# RAW DATA
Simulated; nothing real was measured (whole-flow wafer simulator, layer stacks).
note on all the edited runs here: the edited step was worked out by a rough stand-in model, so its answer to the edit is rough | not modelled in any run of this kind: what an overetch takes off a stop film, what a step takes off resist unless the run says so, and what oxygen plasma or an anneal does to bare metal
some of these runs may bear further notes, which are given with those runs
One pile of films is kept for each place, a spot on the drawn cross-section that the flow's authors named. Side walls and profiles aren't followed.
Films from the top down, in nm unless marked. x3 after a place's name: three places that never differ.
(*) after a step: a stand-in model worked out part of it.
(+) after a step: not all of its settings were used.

# EXERCISE
Each record should be repeated in full, exactly as it is written.

# YOUR SOLUTION
Simulated; nothing real was measured (whole-flow wafer simulator, layer stacks).
note on all the edited runs here: the edited step was worked out by a rough stand-in model, so its answer to the edit is rough | not modelled in any run of this kind: what an overetch takes off a stop film, what a step takes off resist unless the run says so, and what oxygen plasma or an anneal does to bare metal
some of these runs may bear further notes, which are given with those runs
One pile of films is kept for each place, a spot on the drawn cross-section that the flow's authors named. Side walls and profiles aren't followed.
Films from the top down, in nm unless marked. x3 after a place's name: three places that never differ.
(*) after a step: a stand-in model worked out part of it.
(+) after a step: not all of its settings were used.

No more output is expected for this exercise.